-- Opening Marker --

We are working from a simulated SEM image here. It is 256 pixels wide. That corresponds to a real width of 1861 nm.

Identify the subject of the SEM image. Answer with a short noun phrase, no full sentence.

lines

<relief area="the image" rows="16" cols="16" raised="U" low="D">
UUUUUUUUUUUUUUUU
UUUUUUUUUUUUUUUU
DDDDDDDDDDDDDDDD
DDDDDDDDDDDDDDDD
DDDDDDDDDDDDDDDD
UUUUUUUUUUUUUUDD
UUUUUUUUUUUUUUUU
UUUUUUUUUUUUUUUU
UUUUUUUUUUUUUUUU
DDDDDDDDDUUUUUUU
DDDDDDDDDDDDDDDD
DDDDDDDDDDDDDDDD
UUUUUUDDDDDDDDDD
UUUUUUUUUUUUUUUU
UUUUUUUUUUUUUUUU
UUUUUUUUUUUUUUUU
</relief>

-- Closing Marker --

ASSIGNMENT
Everything in the data should be copied exactly. Leave nothing out.

YOUR SOLUTION
We are working from a simulated SEM image here. It is 256 pixels wide. That corresponds to a real width of 1861 nm.

Identify the subject of the SEM image. Answer with a short noun phrase, no full sentence.

lines

<relief area="the image" rows="16" cols="16" raised="U" low="D">
UUUUUUUUUUUUUUUU
UUUUUUUUUUUUUUUU
DDDDDDDDDDDDDDDD
DDDDDDDDDDDDDDDD
DDDDDDDDDDDDDDDD
UUUUUUUUUUUUUUDD
UUUUUUUUUUUUUUUU
UUUUUUUUUUUUUUUU
UUUUUUUUUUUUUUUU
DDDDDDDDDUUUUUUU
DDDDDDDDDDDDDDDD
DDDDDDDDDDDDDDDD
UUUUUUDDDDDDDDDD
UUUUUUUUUUUUUUUU
UUUUUUUUUUUUUUUU
UUUUUUUUUUUUUUUU
</relief>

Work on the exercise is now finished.